■ **Listed entries**
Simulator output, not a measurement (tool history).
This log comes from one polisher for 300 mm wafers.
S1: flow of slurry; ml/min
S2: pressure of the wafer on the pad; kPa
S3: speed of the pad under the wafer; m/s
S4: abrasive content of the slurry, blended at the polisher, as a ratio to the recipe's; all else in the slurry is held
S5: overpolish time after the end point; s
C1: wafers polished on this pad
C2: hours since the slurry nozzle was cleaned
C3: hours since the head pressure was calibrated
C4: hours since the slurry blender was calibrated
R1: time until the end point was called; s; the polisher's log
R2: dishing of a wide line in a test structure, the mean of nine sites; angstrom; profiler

■ **Work item**
Copy out the data shown above in full. Match it exactly.

■ **Response area**
Simulator output, not a measurement (tool history).
This log comes from one polisher for 300 mm wafers.
S1: flow of slurry; ml/min
S2: pressure of the wafer on the pad; kPa
S3: speed of the pad under the wafer; m/s
S4: abrasive content of the slurry, blended at the polisher, as a ratio to the recipe's; all else in the slurry is held
S5: overpolish time after the end point; s
C1: wafers polished on this pad
C2: hours since the slurry nozzle was cleaned
C3: hours since the head pressure was calibrated
C4: hours since the slurry blender was calibrated
R1: time until the end point was called; s; the polisher's log
R2: dishing of a wide line in a test structure, the mean of nine sites; angstrom; profiler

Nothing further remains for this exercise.